------
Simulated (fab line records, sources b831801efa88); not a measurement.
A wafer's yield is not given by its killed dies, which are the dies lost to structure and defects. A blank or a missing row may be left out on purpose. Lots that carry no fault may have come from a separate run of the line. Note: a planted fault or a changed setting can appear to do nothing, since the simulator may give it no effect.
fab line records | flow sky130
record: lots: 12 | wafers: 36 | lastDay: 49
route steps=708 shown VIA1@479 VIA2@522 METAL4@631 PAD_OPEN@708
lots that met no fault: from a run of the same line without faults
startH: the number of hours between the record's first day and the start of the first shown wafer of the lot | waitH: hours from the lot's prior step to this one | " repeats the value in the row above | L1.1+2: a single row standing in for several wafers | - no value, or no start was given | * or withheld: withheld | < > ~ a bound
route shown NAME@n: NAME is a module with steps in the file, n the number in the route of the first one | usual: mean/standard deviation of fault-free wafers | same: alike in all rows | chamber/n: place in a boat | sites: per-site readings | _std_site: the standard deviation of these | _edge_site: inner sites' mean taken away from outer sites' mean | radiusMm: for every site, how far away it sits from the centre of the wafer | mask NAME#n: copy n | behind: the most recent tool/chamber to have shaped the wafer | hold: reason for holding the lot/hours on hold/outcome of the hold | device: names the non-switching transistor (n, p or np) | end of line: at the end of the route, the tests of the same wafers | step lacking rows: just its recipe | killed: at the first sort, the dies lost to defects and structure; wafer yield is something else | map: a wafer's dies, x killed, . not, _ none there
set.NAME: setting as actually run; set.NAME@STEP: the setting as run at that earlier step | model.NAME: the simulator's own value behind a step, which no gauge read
------

*Required action*
When you copy the data, keep every line word for word.

*Your solution*
Simulated (fab line records, sources b831801efa88); not a measurement.
A wafer's yield is not given by its killed dies, which are the dies lost to structure and defects. A blank or a missing row may be left out on purpose. Lots that carry no fault may have come from a separate run of the line. Note: a planted fault or a changed setting can appear to do nothing, since the simulator may give it no effect.
fab line records | flow sky130
record: lots: 12 | wafers: 36 | lastDay: 49
route steps=708 shown VIA1@479 VIA2@522 METAL4@631 PAD_OPEN@708
lots that met no fault: from a run of the same line without faults
startH: the number of hours between the record's first day and the start of the first shown wafer of the lot | waitH: hours from the lot's prior step to this one | " repeats the value in the row above | L1.1+2: a single row standing in for several wafers | - no value, or no start was given | * or withheld: withheld | < > ~ a bound
route shown NAME@n: NAME is a module with steps in the file, n the number in the route of the first one | usual: mean/standard deviation of fault-free wafers | same: alike in all rows | chamber/n: place in a boat | sites: per-site readings | _std_site: the standard deviation of these | _edge_site: inner sites' mean taken away from outer sites' mean | radiusMm: for every site, how far away it sits from the centre of the wafer | mask NAME#n: copy n | behind: the most recent tool/chamber to have shaped the wafer | hold: reason for holding the lot/hours on hold/outcome of the hold | device: names the non-switching transistor (n, p or np) | end of line: at the end of the route, the tests of the same wafers | step lacking rows: just its recipe | killed: at the first sort, the dies lost to defects and structure; wafer yield is something else | map: a wafer's dies, x killed, . not, _ none there
set.NAME: setting as actually run; set.NAME@STEP: the setting as run at that earlier step | model.NAME: the simulator's own value behind a step, which no gauge read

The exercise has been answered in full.